• _Entries supplied_
=== Begin Enclosure ===

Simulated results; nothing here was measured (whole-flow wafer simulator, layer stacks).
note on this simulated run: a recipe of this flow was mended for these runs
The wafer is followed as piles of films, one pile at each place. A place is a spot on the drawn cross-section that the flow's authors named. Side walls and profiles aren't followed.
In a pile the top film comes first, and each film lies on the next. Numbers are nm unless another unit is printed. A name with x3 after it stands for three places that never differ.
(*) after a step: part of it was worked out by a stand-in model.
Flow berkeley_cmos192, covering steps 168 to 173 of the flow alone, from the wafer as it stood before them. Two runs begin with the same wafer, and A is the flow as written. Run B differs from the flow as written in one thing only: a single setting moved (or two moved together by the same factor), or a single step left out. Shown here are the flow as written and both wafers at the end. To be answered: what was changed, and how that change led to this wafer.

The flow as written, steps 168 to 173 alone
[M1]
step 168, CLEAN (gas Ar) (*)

=== End Enclosure ===

• _Work item_
Transcribe all entries word for word.

• _Task answer_
Simulated results; nothing here was measured (whole-flow wafer simulator, layer stacks).
note on this simulated run: a recipe of this flow was mended for these runs
The wafer is followed as piles of films, one pile at each place. A place is a spot on the drawn cross-section that the flow's authors named. Side walls and profiles aren't followed.
In a pile the top film comes first, and each film lies on the next. Numbers are nm unless another unit is printed. A name with x3 after it stands for three places that never differ.
(*) after a step: part of it was worked out by a stand-in model.
Flow berkeley_cmos192, covering steps 168 to 173 of the flow alone, from the wafer as it stood before them. Two runs begin with the same wafer, and A is the flow as written. Run B differs from the flow as written in one thing only: a single setting moved (or two moved together by the same factor), or a single step left out. Shown here are the flow as written and both wafers at the end. To be answered: what was changed, and how that change led to this wafer.

The flow as written, steps 168 to 173 alone
[M1]
step 168, CLEAN (gas Ar) (*)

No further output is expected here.